Work item –
Would you reproduce the entries exactly, including every line?

#####

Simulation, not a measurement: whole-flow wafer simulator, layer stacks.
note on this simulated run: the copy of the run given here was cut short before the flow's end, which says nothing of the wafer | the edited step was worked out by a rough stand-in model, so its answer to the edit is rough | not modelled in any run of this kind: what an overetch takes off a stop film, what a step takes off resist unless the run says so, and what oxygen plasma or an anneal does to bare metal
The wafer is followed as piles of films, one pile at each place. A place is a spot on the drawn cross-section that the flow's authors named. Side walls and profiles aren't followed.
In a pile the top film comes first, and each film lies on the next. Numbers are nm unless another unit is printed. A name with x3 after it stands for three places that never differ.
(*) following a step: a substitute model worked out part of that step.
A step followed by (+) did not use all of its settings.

#####

Worked solution –
Simulation, not a measurement: whole-flow wafer simulator, layer stacks.
note on this simulated run: the copy of the run given here was cut short before the flow's end, which says nothing of the wafer | the edited step was worked out by a rough stand-in model, so its answer to the edit is rough | not modelled in any run of this kind: what an overetch takes off a stop film, what a step takes off resist unless the run says so, and what oxygen plasma or an anneal does to bare metal
The wafer is followed as piles of films, one pile at each place. A place is a spot on the drawn cross-section that the flow's authors named. Side walls and profiles aren't followed.
In a pile the top film comes first, and each film lies on the next. Numbers are nm unless another unit is printed. A name with x3 after it stands for three places that never differ.
(*) following a step: a substitute model worked out part of that step.
A step followed by (+) did not use all of its settings.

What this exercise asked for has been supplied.